● **Raw data**
..........

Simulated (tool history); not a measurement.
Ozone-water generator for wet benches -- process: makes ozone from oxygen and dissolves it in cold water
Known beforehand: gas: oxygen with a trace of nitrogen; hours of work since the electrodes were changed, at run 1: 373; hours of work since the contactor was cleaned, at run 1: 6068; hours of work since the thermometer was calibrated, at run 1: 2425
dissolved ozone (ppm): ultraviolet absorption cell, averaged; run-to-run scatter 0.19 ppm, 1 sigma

..........

● **Work order**
Retype the material above from start to finish without any changes.

● **Written solution**
Simulated (tool history); not a measurement.
Ozone-water generator for wet benches -- process: makes ozone from oxygen and dissolves it in cold water
Known beforehand: gas: oxygen with a trace of nitrogen; hours of work since the electrodes were changed, at run 1: 373; hours of work since the contactor was cleaned, at run 1: 6068; hours of work since the thermometer was calibrated, at run 1: 2425
dissolved ozone (ppm): ultraviolet absorption cell, averaged; run-to-run scatter 0.19 ppm, 1 sigma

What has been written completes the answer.